*Required action*
Take the entries below and reproduce them word for word.

*Supplied data*
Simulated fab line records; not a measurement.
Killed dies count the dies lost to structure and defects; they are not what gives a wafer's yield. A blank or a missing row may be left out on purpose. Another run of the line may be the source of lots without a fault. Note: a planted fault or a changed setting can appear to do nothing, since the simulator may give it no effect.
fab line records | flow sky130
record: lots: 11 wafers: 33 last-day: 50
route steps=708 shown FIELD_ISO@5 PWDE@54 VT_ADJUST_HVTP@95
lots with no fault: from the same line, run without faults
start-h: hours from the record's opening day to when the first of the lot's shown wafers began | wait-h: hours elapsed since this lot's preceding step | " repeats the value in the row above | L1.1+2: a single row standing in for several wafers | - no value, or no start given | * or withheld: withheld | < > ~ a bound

*Task answer*
Simulated fab line records; not a measurement.
Killed dies count the dies lost to structure and defects; they are not what gives a wafer's yield. A blank or a missing row may be left out on purpose. Another run of the line may be the source of lots without a fault. Note: a planted fault or a changed setting can appear to do nothing, since the simulator may give it no effect.
fab line records | flow sky130
record: lots: 11 wafers: 33 last-day: 50
route steps=708 shown FIELD_ISO@5 PWDE@54 VT_ADJUST_HVTP@95
lots with no fault: from the same line, run without faults
start-h: hours from the record's opening day to when the first of the lot's shown wafers began | wait-h: hours elapsed since this lot's preceding step | " repeats the value in the row above | L1.1+2: a single row standing in for several wafers | - no value, or no start given | * or withheld: withheld | < > ~ a bound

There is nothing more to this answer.